[[ SUPPLIED RECORDS, beginning ]]

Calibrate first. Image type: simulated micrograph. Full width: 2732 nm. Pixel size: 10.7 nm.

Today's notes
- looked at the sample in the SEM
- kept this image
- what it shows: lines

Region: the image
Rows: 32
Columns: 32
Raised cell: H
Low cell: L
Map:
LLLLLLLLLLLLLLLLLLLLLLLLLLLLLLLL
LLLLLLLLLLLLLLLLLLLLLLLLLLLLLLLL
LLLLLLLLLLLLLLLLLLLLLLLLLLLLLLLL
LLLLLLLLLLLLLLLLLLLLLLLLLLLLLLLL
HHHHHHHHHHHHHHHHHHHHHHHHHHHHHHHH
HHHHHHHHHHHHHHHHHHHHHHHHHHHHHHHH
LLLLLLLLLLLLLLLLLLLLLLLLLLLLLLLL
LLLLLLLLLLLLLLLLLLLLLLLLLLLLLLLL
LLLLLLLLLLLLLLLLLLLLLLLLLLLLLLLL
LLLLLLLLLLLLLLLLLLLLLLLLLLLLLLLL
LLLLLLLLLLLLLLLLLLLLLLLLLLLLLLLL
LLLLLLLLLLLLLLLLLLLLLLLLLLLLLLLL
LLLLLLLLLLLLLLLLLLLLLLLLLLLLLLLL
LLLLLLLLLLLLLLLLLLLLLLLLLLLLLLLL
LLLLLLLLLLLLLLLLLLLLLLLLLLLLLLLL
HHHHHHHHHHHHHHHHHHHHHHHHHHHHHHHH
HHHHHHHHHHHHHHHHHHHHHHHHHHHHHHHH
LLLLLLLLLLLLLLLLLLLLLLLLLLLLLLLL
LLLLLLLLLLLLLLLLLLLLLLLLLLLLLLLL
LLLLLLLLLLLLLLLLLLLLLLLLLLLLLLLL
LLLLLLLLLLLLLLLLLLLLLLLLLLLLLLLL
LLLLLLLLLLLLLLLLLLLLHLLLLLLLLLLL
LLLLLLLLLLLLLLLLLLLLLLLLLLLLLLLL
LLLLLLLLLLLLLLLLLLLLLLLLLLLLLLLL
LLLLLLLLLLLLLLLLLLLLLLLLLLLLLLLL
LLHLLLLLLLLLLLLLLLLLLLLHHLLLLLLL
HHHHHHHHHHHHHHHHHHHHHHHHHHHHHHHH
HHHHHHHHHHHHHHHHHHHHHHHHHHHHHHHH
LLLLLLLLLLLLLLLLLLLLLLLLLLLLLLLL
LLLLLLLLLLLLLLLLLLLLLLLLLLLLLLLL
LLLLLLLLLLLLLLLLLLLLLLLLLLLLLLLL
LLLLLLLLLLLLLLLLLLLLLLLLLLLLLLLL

[[ SUPPLIED RECORDS, end ]]

The expected output is the exact run of lines from the start of the entries through the line with "LLLLLLLLLLLLLLLLLLLLHLLLLLLLLLLL", inclusive.

RESPONSE BOX:
Calibrate first. Image type: simulated micrograph. Full width: 2732 nm. Pixel size: 10.7 nm.

Today's notes
- looked at the sample in the SEM
- kept this image
- what it shows: lines

Region: the image
Rows: 32
Columns: 32
Raised cell: H
Low cell: L
Map:
LLLLLLLLLLLLLLLLLLLLLLLLLLLLLLLL
LLLLLLLLLLLLLLLLLLLLLLLLLLLLLLLL
LLLLLLLLLLLLLLLLLLLLLLLLLLLLLLLL
LLLLLLLLLLLLLLLLLLLLLLLLLLLLLLLL
HHHHHHHHHHHHHHHHHHHHHHHHHHHHHHHH
HHHHHHHHHHHHHHHHHHHHHHHHHHHHHHHH
LLLLLLLLLLLLLLLLLLLLLLLLLLLLLLLL
LLLLLLLLLLLLLLLLLLLLLLLLLLLLLLLL
LLLLLLLLLLLLLLLLLLLLLLLLLLLLLLLL
LLLLLLLLLLLLLLLLLLLLLLLLLLLLLLLL
LLLLLLLLLLLLLLLLLLLLLLLLLLLLLLLL
LLLLLLLLLLLLLLLLLLLLLLLLLLLLLLLL
LLLLLLLLLLLLLLLLLLLLLLLLLLLLLLLL
LLLLLLLLLLLLLLLLLLLLLLLLLLLLLLLL
LLLLLLLLLLLLLLLLLLLLLLLLLLLLLLLL
HHHHHHHHHHHHHHHHHHHHHHHHHHHHHHHH
HHHHHHHHHHHHHHHHHHHHHHHHHHHHHHHH
LLLLLLLLLLLLLLLLLLLLLLLLLLLLLLLL
LLLLLLLLLLLLLLLLLLLLLLLLLLLLLLLL
LLLLLLLLLLLLLLLLLLLLLLLLLLLLLLLL
LLLLLLLLLLLLLLLLLLLLLLLLLLLLLLLL
LLLLLLLLLLLLLLLLLLLLHLLLLLLLLLLL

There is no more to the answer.